● **Work task**: Your answer should be an exact copy of every record.

Segment Open

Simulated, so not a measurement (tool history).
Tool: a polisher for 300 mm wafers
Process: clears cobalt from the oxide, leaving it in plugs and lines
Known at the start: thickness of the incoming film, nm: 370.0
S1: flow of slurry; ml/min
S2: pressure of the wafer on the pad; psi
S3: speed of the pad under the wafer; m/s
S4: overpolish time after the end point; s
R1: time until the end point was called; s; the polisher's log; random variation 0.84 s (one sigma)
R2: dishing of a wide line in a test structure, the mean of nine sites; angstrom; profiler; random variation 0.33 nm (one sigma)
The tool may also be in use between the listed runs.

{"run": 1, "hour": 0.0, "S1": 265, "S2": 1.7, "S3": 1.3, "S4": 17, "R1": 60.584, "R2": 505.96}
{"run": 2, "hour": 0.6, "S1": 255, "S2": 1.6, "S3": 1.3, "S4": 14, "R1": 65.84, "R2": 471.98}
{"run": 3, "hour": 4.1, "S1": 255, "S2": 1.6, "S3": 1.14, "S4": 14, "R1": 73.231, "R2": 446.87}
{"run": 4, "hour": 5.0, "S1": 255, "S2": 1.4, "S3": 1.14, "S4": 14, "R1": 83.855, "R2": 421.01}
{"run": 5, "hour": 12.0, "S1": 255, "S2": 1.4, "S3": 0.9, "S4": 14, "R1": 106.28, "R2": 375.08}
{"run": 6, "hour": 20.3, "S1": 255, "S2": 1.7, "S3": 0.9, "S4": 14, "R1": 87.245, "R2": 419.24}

Segment Closed

● **Your response**:
Simulated, so not a measurement (tool history).
Tool: a polisher for 300 mm wafers
Process: clears cobalt from the oxide, leaving it in plugs and lines
Known at the start: thickness of the incoming film, nm: 370.0
S1: flow of slurry; ml/min
S2: pressure of the wafer on the pad; psi
S3: speed of the pad under the wafer; m/s
S4: overpolish time after the end point; s
R1: time until the end point was called; s; the polisher's log; random variation 0.84 s (one sigma)
R2: dishing of a wide line in a test structure, the mean of nine sites; angstrom; profiler; random variation 0.33 nm (one sigma)
The tool may also be in use between the listed runs.

{"run": 1, "hour": 0.0, "S1": 265, "S2": 1.7, "S3": 1.3, "S4": 17, "R1": 60.584, "R2": 505.96}
{"run": 2, "hour": 0.6, "S1": 255, "S2": 1.6, "S3": 1.3, "S4": 14, "R1": 65.84, "R2": 471.98}
{"run": 3, "hour": 4.1, "S1": 255, "S2": 1.6, "S3": 1.14, "S4": 14, "R1": 73.231, "R2": 446.87}
{"run": 4, "hour": 5.0, "S1": 255, "S2": 1.4, "S3": 1.14, "S4": 14, "R1": 83.855, "R2": 421.01}
{"run": 5, "hour": 12.0, "S1": 255, "S2": 1.4, "S3": 0.9, "S4": 14, "R1": 106.28, "R2": 375.08}
{"run": 6, "hour": 20.3, "S1": 255, "S2": 1.7, "S3": 0.9, "S4": 14, "R1": 87.245, "R2": 419.24}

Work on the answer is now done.